─── Excerpted data ───

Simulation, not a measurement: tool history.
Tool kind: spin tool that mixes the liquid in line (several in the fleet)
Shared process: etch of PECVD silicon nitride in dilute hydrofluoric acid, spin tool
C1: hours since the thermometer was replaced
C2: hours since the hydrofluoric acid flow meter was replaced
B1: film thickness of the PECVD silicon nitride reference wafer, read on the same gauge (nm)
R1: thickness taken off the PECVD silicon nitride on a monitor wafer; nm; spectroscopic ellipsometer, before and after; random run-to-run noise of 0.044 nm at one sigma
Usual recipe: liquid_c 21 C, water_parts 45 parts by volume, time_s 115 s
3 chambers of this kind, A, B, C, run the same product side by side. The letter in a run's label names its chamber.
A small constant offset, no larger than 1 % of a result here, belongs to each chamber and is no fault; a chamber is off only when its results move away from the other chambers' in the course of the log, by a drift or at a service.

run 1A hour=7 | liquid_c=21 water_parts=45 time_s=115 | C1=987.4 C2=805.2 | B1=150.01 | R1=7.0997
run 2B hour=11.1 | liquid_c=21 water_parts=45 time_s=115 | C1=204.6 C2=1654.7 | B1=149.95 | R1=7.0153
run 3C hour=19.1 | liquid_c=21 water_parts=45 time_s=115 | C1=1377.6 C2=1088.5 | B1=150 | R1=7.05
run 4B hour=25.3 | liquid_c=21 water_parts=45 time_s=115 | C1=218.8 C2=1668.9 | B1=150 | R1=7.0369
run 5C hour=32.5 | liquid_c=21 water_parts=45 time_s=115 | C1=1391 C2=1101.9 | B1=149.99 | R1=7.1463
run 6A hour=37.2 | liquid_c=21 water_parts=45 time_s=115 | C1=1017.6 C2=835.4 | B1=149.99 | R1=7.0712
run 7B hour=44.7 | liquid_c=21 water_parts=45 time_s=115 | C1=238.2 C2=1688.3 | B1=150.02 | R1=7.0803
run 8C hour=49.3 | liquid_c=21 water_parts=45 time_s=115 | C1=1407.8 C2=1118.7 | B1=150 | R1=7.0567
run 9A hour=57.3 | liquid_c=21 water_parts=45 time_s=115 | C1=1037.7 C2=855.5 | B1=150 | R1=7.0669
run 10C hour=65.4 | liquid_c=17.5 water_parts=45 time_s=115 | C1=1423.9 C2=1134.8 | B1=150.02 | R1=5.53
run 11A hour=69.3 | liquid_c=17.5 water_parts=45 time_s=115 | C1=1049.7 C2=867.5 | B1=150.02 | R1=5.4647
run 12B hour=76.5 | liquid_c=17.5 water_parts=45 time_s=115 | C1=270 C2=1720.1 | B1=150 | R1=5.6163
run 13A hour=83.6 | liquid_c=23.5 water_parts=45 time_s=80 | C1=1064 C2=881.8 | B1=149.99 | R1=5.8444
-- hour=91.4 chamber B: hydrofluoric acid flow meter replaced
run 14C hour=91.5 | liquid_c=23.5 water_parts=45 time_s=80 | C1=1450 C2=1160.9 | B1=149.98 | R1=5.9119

───

**Work order:** Above are the records; copy exactly the lines from the line with "run 13A hour=83.6" through the line with "-- hour=91.4 chamber", both included.

**Response area:**
run 13A hour=83.6 | liquid_c=23.5 water_parts=45 time_s=80 | C1=1064 C2=881.8 | B1=149.99 | R1=5.8444
-- hour=91.4 chamber B: hydrofluoric acid flow meter replaced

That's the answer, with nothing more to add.